INFORMATION GIVEN =>
□ □ □ □

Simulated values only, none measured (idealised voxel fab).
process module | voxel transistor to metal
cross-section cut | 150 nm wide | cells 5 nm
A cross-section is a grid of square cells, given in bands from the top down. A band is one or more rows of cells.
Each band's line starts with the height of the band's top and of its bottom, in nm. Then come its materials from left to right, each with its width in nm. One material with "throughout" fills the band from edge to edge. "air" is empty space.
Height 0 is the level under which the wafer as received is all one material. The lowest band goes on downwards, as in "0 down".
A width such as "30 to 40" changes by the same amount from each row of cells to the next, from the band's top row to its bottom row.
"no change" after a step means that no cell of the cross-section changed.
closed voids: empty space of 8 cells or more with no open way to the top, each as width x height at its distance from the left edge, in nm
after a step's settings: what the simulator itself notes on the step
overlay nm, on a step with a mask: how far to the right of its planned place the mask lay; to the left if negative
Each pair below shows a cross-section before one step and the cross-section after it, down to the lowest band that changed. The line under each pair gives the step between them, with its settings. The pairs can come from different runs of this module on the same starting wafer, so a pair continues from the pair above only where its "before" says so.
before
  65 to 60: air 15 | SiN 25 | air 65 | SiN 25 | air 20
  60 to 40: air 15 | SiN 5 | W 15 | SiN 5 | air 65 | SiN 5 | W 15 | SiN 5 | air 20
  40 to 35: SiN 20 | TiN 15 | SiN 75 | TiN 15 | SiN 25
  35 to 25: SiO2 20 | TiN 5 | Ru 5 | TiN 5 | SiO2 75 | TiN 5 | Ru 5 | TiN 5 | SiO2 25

□ □ □ □

Could you please copy the lines above exactly, beginning at the first and ending at the line that contains "the cross-section changed."?

Simulated values only, none measured (idealised voxel fab).
process module | voxel transistor to metal
cross-section cut | 150 nm wide | cells 5 nm
A cross-section is a grid of square cells, given in bands from the top down. A band is one or more rows of cells.
Each band's line starts with the height of the band's top and of its bottom, in nm. Then come its materials from left to right, each with its width in nm. One material with "throughout" fills the band from edge to edge. "air" is empty space.
Height 0 is the level under which the wafer as received is all one material. The lowest band goes on downwards, as in "0 down".
A width such as "30 to 40" changes by the same amount from each row of cells to the next, from the band's top row to its bottom row.
"no change" after a step means that no cell of the cross-section changed.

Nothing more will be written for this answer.